Transcribe every entry word for word.

-----
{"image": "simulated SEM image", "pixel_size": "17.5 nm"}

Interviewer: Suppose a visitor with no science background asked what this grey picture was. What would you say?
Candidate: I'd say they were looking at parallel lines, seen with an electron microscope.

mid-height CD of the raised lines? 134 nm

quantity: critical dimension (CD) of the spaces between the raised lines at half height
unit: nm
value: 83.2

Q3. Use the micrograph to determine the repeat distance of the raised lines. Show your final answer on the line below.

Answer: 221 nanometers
-----

REPLY:
{"image": "simulated SEM image", "pixel_size": "17.5 nm"}

Interviewer: Suppose a visitor with no science background asked what this grey picture was. What would you say?
Candidate: I'd say they were looking at parallel lines, seen with an electron microscope.

mid-height CD of the raised lines? 134 nm

quantity: critical dimension (CD) of the spaces between the raised lines at half height
unit: nm
value: 83.2

Q3. Use the micrograph to determine the repeat distance of the raised lines. Show your final answer on the line below.

Answer: 221 nanometers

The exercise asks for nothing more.